> [Information supplied]:
* * * *

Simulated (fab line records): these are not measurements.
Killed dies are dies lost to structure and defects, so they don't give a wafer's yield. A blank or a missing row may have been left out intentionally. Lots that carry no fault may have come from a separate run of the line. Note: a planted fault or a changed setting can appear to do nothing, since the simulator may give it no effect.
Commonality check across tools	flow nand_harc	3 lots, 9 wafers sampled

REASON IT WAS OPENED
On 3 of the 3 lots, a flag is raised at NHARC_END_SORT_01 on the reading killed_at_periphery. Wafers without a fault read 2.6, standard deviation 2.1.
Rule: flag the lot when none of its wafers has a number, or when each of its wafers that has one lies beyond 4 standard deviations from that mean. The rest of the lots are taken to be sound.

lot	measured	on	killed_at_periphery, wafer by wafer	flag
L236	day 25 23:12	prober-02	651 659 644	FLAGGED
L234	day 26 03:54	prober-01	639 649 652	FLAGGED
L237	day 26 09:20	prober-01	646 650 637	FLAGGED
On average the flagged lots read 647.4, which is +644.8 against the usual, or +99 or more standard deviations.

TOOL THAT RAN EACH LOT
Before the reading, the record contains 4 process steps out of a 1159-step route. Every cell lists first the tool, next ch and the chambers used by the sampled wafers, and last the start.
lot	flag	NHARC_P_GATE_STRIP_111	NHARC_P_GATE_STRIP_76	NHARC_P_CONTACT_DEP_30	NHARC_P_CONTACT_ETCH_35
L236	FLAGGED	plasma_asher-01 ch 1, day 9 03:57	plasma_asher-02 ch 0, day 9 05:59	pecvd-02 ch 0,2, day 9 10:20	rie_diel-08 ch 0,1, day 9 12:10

* * * *

> [Assigned task]: Line by line, the listing above is to be transcribed exactly.

> [Exercise result]:
Simulated (fab line records): these are not measurements.
Killed dies are dies lost to structure and defects, so they don't give a wafer's yield. A blank or a missing row may have been left out intentionally. Lots that carry no fault may have come from a separate run of the line. Note: a planted fault or a changed setting can appear to do nothing, since the simulator may give it no effect.
Commonality check across tools	flow nand_harc	3 lots, 9 wafers sampled

REASON IT WAS OPENED
On 3 of the 3 lots, a flag is raised at NHARC_END_SORT_01 on the reading killed_at_periphery. Wafers without a fault read 2.6, standard deviation 2.1.
Rule: flag the lot when none of its wafers has a number, or when each of its wafers that has one lies beyond 4 standard deviations from that mean. The rest of the lots are taken to be sound.

lot	measured	on	killed_at_periphery, wafer by wafer	flag
L236	day 25 23:12	prober-02	651 659 644	FLAGGED
L234	day 26 03:54	prober-01	639 649 652	FLAGGED
L237	day 26 09:20	prober-01	646 650 637	FLAGGED
On average the flagged lots read 647.4, which is +644.8 against the usual, or +99 or more standard deviations.

TOOL THAT RAN EACH LOT
Before the reading, the record contains 4 process steps out of a 1159-step route. Every cell lists first the tool, next ch and the chambers used by the sampled wafers, and last the start.
lot	flag	NHARC_P_GATE_STRIP_111	NHARC_P_GATE_STRIP_76	NHARC_P_CONTACT_DEP_30	NHARC_P_CONTACT_ETCH_35
L236	FLAGGED	plasma_asher-01 ch 1, day 9 03:57	plasma_asher-02 ch 0, day 9 05:59	pecvd-02 ch 0,2, day 9 10:20	rie_diel-08 ch 0,1, day 9 12:10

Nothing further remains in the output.